## Activity
Please return the lines below verbatim, beginning at the one that has "Struck lot and" and stopping after the one that has "Order at every", and add no other lines.

★ ★ ★ ★ ★

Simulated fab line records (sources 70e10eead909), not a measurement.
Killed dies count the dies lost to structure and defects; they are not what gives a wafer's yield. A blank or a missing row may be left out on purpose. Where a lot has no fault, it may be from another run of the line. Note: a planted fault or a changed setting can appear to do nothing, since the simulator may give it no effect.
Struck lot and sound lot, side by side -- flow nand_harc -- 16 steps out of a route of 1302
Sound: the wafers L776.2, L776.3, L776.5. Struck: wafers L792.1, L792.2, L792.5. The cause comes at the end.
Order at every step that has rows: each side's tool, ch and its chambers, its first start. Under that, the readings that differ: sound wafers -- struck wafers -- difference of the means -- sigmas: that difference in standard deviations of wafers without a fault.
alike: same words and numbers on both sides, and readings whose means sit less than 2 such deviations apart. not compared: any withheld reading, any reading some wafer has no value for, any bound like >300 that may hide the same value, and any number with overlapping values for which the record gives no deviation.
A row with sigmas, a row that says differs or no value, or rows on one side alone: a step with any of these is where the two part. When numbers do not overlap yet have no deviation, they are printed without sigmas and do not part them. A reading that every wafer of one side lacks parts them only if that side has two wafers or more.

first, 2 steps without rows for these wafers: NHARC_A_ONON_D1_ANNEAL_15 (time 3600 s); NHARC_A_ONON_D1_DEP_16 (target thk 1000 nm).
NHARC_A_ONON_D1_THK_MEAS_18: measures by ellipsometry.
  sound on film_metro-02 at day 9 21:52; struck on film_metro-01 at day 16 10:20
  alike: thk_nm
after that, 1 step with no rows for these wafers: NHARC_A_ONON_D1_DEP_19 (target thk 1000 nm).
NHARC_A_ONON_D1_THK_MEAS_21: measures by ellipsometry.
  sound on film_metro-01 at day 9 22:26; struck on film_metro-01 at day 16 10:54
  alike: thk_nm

★ ★ ★ ★ ★

## Worked solution
Struck lot and sound lot, side by side -- flow nand_harc -- 16 steps out of a route of 1302
Sound: the wafers L776.2, L776.3, L776.5. Struck: wafers L792.1, L792.2, L792.5. The cause comes at the end.
Order at every step that has rows: each side's tool, ch and its chambers, its first start. Under that, the readings that differ: sound wafers -- struck wafers -- difference of the means -- sigmas: that difference in standard deviations of wafers without a fault.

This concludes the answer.